Extracted material:
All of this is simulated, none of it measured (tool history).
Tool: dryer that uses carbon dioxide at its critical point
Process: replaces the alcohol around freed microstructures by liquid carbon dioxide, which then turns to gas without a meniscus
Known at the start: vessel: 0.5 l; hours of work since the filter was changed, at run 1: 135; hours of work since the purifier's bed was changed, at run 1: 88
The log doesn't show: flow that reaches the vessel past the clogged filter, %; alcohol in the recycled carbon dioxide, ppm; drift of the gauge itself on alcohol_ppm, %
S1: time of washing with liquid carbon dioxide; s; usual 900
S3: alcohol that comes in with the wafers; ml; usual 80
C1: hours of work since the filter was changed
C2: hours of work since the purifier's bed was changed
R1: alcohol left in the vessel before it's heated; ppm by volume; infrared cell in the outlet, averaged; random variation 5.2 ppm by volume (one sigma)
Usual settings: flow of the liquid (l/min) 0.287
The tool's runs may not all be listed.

Brief: An exact copy of every entry above is the expected answer.

Task answer:
All of this is simulated, none of it measured (tool history).
Tool: dryer that uses carbon dioxide at its critical point
Process: replaces the alcohol around freed microstructures by liquid carbon dioxide, which then turns to gas without a meniscus
Known at the start: vessel: 0.5 l; hours of work since the filter was changed, at run 1: 135; hours of work since the purifier's bed was changed, at run 1: 88
The log doesn't show: flow that reaches the vessel past the clogged filter, %; alcohol in the recycled carbon dioxide, ppm; drift of the gauge itself on alcohol_ppm, %
S1: time of washing with liquid carbon dioxide; s; usual 900
S3: alcohol that comes in with the wafers; ml; usual 80
C1: hours of work since the filter was changed
C2: hours of work since the purifier's bed was changed
R1: alcohol left in the vessel before it's heated; ppm by volume; infrared cell in the outlet, averaged; random variation 5.2 ppm by volume (one sigma)
Usual settings: flow of the liquid (l/min) 0.287
The tool's runs may not all be listed.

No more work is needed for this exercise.